[Brief] Each line of the material is to be written out exactly.

[Data supplied]
——

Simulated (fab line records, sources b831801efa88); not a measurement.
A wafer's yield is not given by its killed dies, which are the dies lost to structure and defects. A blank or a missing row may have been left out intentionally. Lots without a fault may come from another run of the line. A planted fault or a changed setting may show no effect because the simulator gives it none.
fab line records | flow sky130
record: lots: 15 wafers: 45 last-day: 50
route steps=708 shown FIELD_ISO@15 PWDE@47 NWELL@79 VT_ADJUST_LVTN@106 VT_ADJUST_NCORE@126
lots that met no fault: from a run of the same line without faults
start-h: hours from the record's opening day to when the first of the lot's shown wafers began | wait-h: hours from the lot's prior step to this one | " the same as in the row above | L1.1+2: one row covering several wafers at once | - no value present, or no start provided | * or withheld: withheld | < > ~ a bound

——

[Solution]
Simulated (fab line records, sources b831801efa88); not a measurement.
A wafer's yield is not given by its killed dies, which are the dies lost to structure and defects. A blank or a missing row may have been left out intentionally. Lots without a fault may come from another run of the line. A planted fault or a changed setting may show no effect because the simulator gives it none.
fab line records | flow sky130
record: lots: 15 wafers: 45 last-day: 50
route steps=708 shown FIELD_ISO@15 PWDE@47 NWELL@79 VT_ADJUST_LVTN@106 VT_ADJUST_NCORE@126
lots that met no fault: from a run of the same line without faults
start-h: hours from the record's opening day to when the first of the lot's shown wafers began | wait-h: hours from the lot's prior step to this one | " the same as in the row above | L1.1+2: one row covering several wafers at once | - no value present, or no start provided | * or withheld: withheld | < > ~ a bound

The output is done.